■ Work task: Retype exactly the lines that run from the start of the data to the line holding "[FIELD ISO]", including both, and only those.

■ Listed entries:
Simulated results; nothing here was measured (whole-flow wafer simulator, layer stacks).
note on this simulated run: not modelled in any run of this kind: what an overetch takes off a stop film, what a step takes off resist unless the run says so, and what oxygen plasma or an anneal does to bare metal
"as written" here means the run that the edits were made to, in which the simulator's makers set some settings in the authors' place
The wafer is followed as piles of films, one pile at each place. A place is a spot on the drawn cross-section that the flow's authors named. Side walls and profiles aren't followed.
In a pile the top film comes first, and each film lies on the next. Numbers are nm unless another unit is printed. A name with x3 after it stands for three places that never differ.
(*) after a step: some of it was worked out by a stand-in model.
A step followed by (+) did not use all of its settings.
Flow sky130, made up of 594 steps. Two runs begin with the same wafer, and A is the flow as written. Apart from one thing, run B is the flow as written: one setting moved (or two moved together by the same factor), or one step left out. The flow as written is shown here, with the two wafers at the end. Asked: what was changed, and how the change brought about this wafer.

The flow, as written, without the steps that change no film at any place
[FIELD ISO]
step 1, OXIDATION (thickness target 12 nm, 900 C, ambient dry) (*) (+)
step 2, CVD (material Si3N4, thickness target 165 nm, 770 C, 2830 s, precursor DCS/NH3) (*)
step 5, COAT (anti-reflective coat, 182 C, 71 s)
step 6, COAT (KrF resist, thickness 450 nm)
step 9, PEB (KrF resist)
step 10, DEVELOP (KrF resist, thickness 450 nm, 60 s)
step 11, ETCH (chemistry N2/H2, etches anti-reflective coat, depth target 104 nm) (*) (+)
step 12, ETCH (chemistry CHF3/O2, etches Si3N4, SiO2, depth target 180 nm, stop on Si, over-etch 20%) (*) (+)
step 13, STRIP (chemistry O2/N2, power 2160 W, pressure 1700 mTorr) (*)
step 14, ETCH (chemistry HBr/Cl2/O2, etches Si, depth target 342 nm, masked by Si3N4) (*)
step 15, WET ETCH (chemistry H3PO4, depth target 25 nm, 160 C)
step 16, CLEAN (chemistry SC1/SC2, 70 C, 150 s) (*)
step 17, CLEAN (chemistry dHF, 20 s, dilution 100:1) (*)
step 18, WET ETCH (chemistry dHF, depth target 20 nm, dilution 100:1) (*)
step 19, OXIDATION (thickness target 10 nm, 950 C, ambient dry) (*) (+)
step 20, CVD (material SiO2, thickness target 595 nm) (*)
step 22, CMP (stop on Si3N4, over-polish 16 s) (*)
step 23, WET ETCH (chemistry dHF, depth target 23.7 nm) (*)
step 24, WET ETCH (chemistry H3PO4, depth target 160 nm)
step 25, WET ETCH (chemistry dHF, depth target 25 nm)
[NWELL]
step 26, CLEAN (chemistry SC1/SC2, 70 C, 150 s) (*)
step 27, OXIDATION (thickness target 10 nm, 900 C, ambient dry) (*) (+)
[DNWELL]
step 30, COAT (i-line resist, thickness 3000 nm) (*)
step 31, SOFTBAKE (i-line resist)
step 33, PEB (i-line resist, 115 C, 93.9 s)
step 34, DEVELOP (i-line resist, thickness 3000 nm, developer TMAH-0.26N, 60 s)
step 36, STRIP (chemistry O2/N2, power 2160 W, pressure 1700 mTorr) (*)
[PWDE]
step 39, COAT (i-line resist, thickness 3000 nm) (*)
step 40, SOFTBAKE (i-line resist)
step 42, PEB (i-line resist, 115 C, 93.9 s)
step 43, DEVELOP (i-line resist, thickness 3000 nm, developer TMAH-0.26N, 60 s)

■ Solution:
Simulated results; nothing here was measured (whole-flow wafer simulator, layer stacks).
note on this simulated run: not modelled in any run of this kind: what an overetch takes off a stop film, what a step takes off resist unless the run says so, and what oxygen plasma or an anneal does to bare metal
"as written" here means the run that the edits were made to, in which the simulator's makers set some settings in the authors' place
The wafer is followed as piles of films, one pile at each place. A place is a spot on the drawn cross-section that the flow's authors named. Side walls and profiles aren't followed.
In a pile the top film comes first, and each film lies on the next. Numbers are nm unless another unit is printed. A name with x3 after it stands for three places that never differ.
(*) after a step: some of it was worked out by a stand-in model.
A step followed by (+) did not use all of its settings.
Flow sky130, made up of 594 steps. Two runs begin with the same wafer, and A is the flow as written. Apart from one thing, run B is the flow as written: one setting moved (or two moved together by the same factor), or one step left out. The flow as written is shown here, with the two wafers at the end. Asked: what was changed, and how the change brought about this wafer.

The flow, as written, without the steps that change no film at any place
[FIELD ISO]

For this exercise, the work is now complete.